— Information supplied —

--- START ---

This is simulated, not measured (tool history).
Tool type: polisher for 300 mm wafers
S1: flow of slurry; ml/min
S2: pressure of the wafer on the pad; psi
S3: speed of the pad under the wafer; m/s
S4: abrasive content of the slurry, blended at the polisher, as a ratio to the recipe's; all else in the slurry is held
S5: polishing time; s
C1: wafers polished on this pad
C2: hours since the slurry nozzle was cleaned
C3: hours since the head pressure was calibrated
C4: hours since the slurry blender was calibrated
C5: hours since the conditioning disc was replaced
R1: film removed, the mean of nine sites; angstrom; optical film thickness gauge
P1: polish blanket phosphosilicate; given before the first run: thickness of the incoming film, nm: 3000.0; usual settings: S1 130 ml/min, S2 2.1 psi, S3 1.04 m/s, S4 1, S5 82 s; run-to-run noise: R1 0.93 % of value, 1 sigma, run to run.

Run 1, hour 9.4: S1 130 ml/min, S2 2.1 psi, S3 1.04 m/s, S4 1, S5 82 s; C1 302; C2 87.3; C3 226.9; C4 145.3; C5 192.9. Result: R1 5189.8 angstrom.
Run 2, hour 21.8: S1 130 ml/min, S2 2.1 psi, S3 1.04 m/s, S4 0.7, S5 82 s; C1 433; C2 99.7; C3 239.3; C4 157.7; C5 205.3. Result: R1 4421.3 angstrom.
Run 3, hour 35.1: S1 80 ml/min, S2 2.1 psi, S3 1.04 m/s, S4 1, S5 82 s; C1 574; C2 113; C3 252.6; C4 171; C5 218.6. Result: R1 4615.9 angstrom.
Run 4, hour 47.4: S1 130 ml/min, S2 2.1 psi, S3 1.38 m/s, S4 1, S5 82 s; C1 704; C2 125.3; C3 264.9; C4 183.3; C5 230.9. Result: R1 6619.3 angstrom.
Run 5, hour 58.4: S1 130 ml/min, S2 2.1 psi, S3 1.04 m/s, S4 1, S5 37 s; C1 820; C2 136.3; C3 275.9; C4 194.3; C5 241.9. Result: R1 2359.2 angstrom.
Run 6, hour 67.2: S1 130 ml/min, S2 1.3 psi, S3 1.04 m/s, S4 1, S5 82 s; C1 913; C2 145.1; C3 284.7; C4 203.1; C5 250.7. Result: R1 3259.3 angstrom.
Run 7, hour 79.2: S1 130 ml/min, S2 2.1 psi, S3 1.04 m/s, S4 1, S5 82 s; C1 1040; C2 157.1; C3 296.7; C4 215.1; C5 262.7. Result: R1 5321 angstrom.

--- END ---

— Work task —
The response must consist solely of the lines from the first line of the entries through the line containing "C3: hours since", repeated exactly.

— Task answer —
This is simulated, not measured (tool history).
Tool type: polisher for 300 mm wafers
S1: flow of slurry; ml/min
S2: pressure of the wafer on the pad; psi
S3: speed of the pad under the wafer; m/s
S4: abrasive content of the slurry, blended at the polisher, as a ratio to the recipe's; all else in the slurry is held
S5: polishing time; s
C1: wafers polished on this pad
C2: hours since the slurry nozzle was cleaned
C3: hours since the head pressure was calibrated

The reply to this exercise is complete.